■ Exercise ■
Beneath this instruction is a listing; print exactly the lines in it starting at the line that contains "HHHHHHHHHLLLLLLLLLLLLLLLLLLLLLLL" and going through the line that contains "LLHHHHHHHHHHHHHHHHHHHHHHHHHHHHHH".

■ Data excerpts ■
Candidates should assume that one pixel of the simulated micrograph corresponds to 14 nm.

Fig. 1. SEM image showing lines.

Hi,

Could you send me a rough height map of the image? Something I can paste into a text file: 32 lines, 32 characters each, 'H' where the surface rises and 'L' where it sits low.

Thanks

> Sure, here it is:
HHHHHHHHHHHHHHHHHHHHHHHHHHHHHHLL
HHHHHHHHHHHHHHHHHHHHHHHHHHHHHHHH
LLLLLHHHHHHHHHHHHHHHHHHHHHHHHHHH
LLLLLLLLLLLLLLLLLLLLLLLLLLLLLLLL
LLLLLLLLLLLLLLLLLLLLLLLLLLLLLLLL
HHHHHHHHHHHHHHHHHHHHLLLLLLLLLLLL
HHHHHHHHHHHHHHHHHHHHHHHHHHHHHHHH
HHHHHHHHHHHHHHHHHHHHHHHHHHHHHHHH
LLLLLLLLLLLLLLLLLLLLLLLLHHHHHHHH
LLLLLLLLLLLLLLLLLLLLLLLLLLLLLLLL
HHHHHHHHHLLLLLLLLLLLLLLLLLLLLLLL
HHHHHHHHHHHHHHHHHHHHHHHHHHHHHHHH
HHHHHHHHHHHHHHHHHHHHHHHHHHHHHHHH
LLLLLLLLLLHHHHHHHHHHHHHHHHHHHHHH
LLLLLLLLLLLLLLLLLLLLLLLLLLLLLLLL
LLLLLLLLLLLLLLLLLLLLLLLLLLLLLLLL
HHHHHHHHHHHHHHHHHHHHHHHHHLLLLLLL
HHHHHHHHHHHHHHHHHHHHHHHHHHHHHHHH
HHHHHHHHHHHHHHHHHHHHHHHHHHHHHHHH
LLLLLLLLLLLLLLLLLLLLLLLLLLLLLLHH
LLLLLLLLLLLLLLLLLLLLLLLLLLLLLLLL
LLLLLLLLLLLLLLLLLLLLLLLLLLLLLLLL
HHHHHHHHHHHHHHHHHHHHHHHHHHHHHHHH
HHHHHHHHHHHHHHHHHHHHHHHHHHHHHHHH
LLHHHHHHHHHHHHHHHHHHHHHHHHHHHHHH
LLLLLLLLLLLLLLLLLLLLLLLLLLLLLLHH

■ Expected answer ■
HHHHHHHHHLLLLLLLLLLLLLLLLLLLLLLL
HHHHHHHHHHHHHHHHHHHHHHHHHHHHHHHH
HHHHHHHHHHHHHHHHHHHHHHHHHHHHHHHH
LLLLLLLLLLHHHHHHHHHHHHHHHHHHHHHH
LLLLLLLLLLLLLLLLLLLLLLLLLLLLLLLL
LLLLLLLLLLLLLLLLLLLLLLLLLLLLLLLL
HHHHHHHHHHHHHHHHHHHHHHHHHLLLLLLL
HHHHHHHHHHHHHHHHHHHHHHHHHHHHHHHH
HHHHHHHHHHHHHHHHHHHHHHHHHHHHHHHH
LLLLLLLLLLLLLLLLLLLLLLLLLLLLLLHH
LLLLLLLLLLLLLLLLLLLLLLLLLLLLLLLL
LLLLLLLLLLLLLLLLLLLLLLLLLLLLLLLL
HHHHHHHHHHHHHHHHHHHHHHHHHHHHHHHH
HHHHHHHHHHHHHHHHHHHHHHHHHHHHHHHH
LLHHHHHHHHHHHHHHHHHHHHHHHHHHHHHH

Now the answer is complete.